**Available data:**
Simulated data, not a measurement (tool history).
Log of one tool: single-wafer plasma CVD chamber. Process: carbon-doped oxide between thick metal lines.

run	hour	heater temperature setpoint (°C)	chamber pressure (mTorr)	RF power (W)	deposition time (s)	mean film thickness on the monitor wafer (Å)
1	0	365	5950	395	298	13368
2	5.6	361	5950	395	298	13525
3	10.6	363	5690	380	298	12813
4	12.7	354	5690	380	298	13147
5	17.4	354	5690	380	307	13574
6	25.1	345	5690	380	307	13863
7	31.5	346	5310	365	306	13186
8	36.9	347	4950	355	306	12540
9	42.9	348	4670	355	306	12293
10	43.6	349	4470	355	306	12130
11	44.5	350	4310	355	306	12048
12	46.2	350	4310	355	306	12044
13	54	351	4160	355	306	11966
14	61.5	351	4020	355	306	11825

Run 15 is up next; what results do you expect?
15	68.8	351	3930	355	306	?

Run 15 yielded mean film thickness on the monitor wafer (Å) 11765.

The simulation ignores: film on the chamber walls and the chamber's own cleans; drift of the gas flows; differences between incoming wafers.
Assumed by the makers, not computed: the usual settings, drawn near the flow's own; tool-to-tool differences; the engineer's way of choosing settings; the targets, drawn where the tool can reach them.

**Assigned task:**
Each of the entries must be written out again exactly.

**Task response:**
Simulated data, not a measurement (tool history).
Log of one tool: single-wafer plasma CVD chamber. Process: carbon-doped oxide between thick metal lines.

run	hour	heater temperature setpoint (°C)	chamber pressure (mTorr)	RF power (W)	deposition time (s)	mean film thickness on the monitor wafer (Å)
1	0	365	5950	395	298	13368
2	5.6	361	5950	395	298	13525
3	10.6	363	5690	380	298	12813
4	12.7	354	5690	380	298	13147
5	17.4	354	5690	380	307	13574
6	25.1	345	5690	380	307	13863
7	31.5	346	5310	365	306	13186
8	36.9	347	4950	355	306	12540
9	42.9	348	4670	355	306	12293
10	43.6	349	4470	355	306	12130
11	44.5	350	4310	355	306	12048
12	46.2	350	4310	355	306	12044
13	54	351	4160	355	306	11966
14	61.5	351	4020	355	306	11825

Run 15 is up next; what results do you expect?
15	68.8	351	3930	355	306	?

Run 15 yielded mean film thickness on the monitor wafer (Å) 11765.

The simulation ignores: film on the chamber walls and the chamber's own cleans; drift of the gas flows; differences between incoming wafers.
Assumed by the makers, not computed: the usual settings, drawn near the flow's own; tool-to-tool differences; the engineer's way of choosing settings; the targets, drawn where the tool can reach them.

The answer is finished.